—————

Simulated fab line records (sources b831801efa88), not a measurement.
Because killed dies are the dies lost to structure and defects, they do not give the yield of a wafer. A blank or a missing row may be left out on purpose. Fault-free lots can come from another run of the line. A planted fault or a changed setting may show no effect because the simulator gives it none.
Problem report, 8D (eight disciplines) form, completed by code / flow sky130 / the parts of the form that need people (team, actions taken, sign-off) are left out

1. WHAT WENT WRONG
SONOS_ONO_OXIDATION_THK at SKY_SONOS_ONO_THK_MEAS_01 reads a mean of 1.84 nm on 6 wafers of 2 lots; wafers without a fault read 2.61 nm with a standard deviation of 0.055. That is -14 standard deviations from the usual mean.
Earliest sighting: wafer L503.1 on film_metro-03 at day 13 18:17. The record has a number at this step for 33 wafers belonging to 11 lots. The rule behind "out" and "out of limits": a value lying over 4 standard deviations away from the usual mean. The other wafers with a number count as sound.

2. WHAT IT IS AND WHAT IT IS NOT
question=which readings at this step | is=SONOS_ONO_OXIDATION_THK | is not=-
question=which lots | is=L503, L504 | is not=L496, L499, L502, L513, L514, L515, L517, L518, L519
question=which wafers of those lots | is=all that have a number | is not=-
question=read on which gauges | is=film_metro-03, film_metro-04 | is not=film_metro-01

—————

* **Assignment**:
Up to and including the line that holds "question=which lots |", reproduce the records above exactly from their first line, and give nothing else.

* **Worked solution**:
Simulated fab line records (sources b831801efa88), not a measurement.
Because killed dies are the dies lost to structure and defects, they do not give the yield of a wafer. A blank or a missing row may be left out on purpose. Fault-free lots can come from another run of the line. A planted fault or a changed setting may show no effect because the simulator gives it none.
Problem report, 8D (eight disciplines) form, completed by code / flow sky130 / the parts of the form that need people (team, actions taken, sign-off) are left out

1. WHAT WENT WRONG
SONOS_ONO_OXIDATION_THK at SKY_SONOS_ONO_THK_MEAS_01 reads a mean of 1.84 nm on 6 wafers of 2 lots; wafers without a fault read 2.61 nm with a standard deviation of 0.055. That is -14 standard deviations from the usual mean.
Earliest sighting: wafer L503.1 on film_metro-03 at day 13 18:17. The record has a number at this step for 33 wafers belonging to 11 lots. The rule behind "out" and "out of limits": a value lying over 4 standard deviations away from the usual mean. The other wafers with a number count as sound.

2. WHAT IT IS AND WHAT IT IS NOT
question=which readings at this step | is=SONOS_ONO_OXIDATION_THK | is not=-
question=which lots | is=L503, L504 | is not=L496, L499, L502, L513, L514, L515, L517, L518, L519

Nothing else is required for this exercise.